▸ **ACTION ITEM**
Find the line in the entries below that contains "C1: wafers since the last listed run". Repeat it exactly, and every line after it through the line that contains "run 5 hour=314.8".

▸ **DATA FOR ANALYSIS**
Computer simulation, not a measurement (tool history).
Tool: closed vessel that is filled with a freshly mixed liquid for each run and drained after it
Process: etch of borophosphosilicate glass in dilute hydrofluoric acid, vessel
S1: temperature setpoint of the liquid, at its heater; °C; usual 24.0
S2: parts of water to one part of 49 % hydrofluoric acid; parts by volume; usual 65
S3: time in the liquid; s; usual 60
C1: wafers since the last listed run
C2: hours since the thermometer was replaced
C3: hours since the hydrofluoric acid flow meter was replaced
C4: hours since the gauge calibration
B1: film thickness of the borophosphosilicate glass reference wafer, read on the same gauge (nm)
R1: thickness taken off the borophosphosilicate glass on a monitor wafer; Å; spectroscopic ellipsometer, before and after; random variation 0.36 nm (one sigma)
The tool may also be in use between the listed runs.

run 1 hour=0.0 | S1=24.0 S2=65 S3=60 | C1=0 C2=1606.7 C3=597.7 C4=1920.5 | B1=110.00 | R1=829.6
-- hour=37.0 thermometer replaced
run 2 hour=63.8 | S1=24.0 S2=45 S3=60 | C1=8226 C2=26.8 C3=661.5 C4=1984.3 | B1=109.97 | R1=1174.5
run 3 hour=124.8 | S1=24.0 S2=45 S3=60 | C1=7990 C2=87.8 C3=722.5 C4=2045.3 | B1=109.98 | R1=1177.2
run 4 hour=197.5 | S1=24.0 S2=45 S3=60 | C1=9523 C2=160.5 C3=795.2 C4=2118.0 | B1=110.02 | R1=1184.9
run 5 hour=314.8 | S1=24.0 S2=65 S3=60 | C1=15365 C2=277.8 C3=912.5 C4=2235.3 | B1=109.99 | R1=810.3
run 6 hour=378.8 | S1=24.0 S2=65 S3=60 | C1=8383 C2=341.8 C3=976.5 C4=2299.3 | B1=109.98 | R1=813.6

▸ **ANSWER SECTION**
C1: wafers since the last listed run
C2: hours since the thermometer was replaced
C3: hours since the hydrofluoric acid flow meter was replaced
C4: hours since the gauge calibration
B1: film thickness of the borophosphosilicate glass reference wafer, read on the same gauge (nm)
R1: thickness taken off the borophosphosilicate glass on a monitor wafer; Å; spectroscopic ellipsometer, before and after; random variation 0.36 nm (one sigma)
The tool may also be in use between the listed runs.

run 1 hour=0.0 | S1=24.0 S2=65 S3=60 | C1=0 C2=1606.7 C3=597.7 C4=1920.5 | B1=110.00 | R1=829.6
-- hour=37.0 thermometer replaced
run 2 hour=63.8 | S1=24.0 S2=45 S3=60 | C1=8226 C2=26.8 C3=661.5 C4=1984.3 | B1=109.97 | R1=1174.5
run 3 hour=124.8 | S1=24.0 S2=45 S3=60 | C1=7990 C2=87.8 C3=722.5 C4=2045.3 | B1=109.98 | R1=1177.2
run 4 hour=197.5 | S1=24.0 S2=45 S3=60 | C1=9523 C2=160.5 C3=795.2 C4=2118.0 | B1=110.02 | R1=1184.9
run 5 hour=314.8 | S1=24.0 S2=65 S3=60 | C1=15365 C2=277.8 C3=912.5 C4=2235.3 | B1=109.99 | R1=810.3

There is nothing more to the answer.